DATA EXCERPTS:
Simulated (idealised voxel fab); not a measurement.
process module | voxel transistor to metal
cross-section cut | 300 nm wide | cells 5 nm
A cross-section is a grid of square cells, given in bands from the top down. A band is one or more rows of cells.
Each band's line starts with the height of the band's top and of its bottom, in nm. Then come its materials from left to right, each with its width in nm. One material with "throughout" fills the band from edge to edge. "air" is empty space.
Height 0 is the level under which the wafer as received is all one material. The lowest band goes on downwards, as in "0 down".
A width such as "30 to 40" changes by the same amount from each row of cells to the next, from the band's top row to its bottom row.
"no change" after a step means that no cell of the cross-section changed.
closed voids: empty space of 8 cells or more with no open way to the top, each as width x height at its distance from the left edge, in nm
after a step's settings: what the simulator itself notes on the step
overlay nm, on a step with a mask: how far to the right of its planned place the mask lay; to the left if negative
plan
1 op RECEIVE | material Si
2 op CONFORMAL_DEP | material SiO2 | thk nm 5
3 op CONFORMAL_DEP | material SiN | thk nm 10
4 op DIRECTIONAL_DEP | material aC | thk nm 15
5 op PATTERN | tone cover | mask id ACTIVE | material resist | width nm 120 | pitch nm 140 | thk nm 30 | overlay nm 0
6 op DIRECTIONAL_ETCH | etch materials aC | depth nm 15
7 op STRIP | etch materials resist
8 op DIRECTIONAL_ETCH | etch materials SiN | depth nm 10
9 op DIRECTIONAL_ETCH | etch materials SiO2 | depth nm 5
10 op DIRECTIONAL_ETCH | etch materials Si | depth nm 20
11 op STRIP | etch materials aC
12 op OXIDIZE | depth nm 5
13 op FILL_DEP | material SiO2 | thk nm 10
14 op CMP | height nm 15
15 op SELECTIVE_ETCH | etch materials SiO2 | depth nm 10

BRIEF: Output every entry exactly as it appears.

WRITTEN RESPONSE:
Simulated (idealised voxel fab); not a measurement.
process module | voxel transistor to metal
cross-section cut | 300 nm wide | cells 5 nm
A cross-section is a grid of square cells, given in bands from the top down. A band is one or more rows of cells.
Each band's line starts with the height of the band's top and of its bottom, in nm. Then come its materials from left to right, each with its width in nm. One material with "throughout" fills the band from edge to edge. "air" is empty space.
Height 0 is the level under which the wafer as received is all one material. The lowest band goes on downwards, as in "0 down".
A width such as "30 to 40" changes by the same amount from each row of cells to the next, from the band's top row to its bottom row.
"no change" after a step means that no cell of the cross-section changed.
closed voids: empty space of 8 cells or more with no open way to the top, each as width x height at its distance from the left edge, in nm
after a step's settings: what the simulator itself notes on the step
overlay nm, on a step with a mask: how far to the right of its planned place the mask lay; to the left if negative
plan
1 op RECEIVE | material Si
2 op CONFORMAL_DEP | material SiO2 | thk nm 5
3 op CONFORMAL_DEP | material SiN | thk nm 10
4 op DIRECTIONAL_DEP | material aC | thk nm 15
5 op PATTERN | tone cover | mask id ACTIVE | material resist | width nm 120 | pitch nm 140 | thk nm 30 | overlay nm 0
6 op DIRECTIONAL_ETCH | etch materials aC | depth nm 15
7 op STRIP | etch materials resist
8 op DIRECTIONAL_ETCH | etch materials SiN | depth nm 10
9 op DIRECTIONAL_ETCH | etch materials SiO2 | depth nm 5
10 op DIRECTIONAL_ETCH | etch materials Si | depth nm 20
11 op STRIP | etch materials aC
12 op OXIDIZE | depth nm 5
13 op FILL_DEP | material SiO2 | thk nm 10
14 op CMP | height nm 15
15 op SELECTIVE_ETCH | etch materials SiO2 | depth nm 10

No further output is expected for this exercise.